Work item → In the entries that follow, find the line containing "The cross-section shown", then output exactly every line from the first through that one.

Material supplied →
====

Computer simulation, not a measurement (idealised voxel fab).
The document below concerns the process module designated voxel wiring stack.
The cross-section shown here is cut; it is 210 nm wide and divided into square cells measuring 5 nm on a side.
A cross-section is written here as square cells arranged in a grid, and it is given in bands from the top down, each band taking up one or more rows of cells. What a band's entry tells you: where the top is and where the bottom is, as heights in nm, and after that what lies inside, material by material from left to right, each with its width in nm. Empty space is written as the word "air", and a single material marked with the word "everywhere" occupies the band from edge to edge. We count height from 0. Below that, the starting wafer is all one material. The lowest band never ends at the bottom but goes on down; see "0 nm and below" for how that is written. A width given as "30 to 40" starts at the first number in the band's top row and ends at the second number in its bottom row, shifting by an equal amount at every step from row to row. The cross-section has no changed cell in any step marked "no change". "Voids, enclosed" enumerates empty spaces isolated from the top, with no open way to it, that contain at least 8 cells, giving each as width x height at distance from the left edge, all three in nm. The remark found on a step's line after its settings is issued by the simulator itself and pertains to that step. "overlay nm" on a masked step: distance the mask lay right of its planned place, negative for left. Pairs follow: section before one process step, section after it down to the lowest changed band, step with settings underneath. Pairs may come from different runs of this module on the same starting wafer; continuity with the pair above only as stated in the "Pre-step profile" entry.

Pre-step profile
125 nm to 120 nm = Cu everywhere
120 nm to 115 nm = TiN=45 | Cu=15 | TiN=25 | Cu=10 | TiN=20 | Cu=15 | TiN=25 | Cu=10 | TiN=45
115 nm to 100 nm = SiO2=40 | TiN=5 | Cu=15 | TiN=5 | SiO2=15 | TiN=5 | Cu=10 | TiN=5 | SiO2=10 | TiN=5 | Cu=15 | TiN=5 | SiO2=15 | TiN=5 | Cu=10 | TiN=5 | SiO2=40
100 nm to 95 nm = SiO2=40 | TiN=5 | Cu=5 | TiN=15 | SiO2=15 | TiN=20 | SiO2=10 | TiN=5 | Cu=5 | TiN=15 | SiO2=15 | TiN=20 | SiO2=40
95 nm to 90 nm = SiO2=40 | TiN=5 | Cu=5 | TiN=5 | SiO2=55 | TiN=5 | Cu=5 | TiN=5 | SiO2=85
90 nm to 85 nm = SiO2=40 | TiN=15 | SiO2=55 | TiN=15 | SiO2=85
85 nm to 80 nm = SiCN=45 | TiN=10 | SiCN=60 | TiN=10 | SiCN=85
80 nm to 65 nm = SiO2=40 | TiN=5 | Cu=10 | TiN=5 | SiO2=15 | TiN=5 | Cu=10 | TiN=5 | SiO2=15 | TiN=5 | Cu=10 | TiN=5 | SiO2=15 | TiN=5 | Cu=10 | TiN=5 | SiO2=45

====

Answer section →
Computer simulation, not a measurement (idealised voxel fab).
The document below concerns the process module designated voxel wiring stack.
The cross-section shown here is cut; it is 210 nm wide and divided into square cells measuring 5 nm on a side.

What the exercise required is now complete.